> [Requirement]:
Look below for the line that has "The wafer is". Set down the lines from there through the line that has "The wafer before step", exactly as written.

> [Excerpted data]:
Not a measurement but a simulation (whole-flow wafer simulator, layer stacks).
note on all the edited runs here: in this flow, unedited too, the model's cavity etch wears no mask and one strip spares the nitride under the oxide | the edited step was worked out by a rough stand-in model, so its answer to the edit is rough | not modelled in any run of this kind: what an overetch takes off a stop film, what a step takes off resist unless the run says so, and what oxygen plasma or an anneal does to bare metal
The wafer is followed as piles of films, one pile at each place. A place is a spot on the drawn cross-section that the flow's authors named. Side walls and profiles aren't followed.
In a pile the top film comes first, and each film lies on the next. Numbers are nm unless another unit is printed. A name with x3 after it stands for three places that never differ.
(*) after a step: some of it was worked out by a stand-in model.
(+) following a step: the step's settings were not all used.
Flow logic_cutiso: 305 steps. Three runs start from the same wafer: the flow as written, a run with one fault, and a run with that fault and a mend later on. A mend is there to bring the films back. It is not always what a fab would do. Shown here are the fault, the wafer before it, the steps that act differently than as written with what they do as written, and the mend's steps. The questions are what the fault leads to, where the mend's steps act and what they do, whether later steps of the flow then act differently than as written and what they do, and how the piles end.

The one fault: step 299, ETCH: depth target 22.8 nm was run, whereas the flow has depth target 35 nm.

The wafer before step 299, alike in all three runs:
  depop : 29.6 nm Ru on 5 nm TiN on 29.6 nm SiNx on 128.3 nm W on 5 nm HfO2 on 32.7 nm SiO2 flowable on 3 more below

> [Response]:
The wafer is followed as piles of films, one pile at each place. A place is a spot on the drawn cross-section that the flow's authors named. Side walls and profiles aren't followed.
In a pile the top film comes first, and each film lies on the next. Numbers are nm unless another unit is printed. A name with x3 after it stands for three places that never differ.
(*) after a step: some of it was worked out by a stand-in model.
(+) following a step: the step's settings were not all used.
Flow logic_cutiso: 305 steps. Three runs start from the same wafer: the flow as written, a run with one fault, and a run with that fault and a mend later on. A mend is there to bring the films back. It is not always what a fab would do. Shown here are the fault, the wafer before it, the steps that act differently than as written with what they do as written, and the mend's steps. The questions are what the fault leads to, where the mend's steps act and what they do, whether later steps of the flow then act differently than as written and what they do, and how the piles end.

The one fault: step 299, ETCH: depth target 22.8 nm was run, whereas the flow has depth target 35 nm.

The wafer before step 299, alike in all three runs:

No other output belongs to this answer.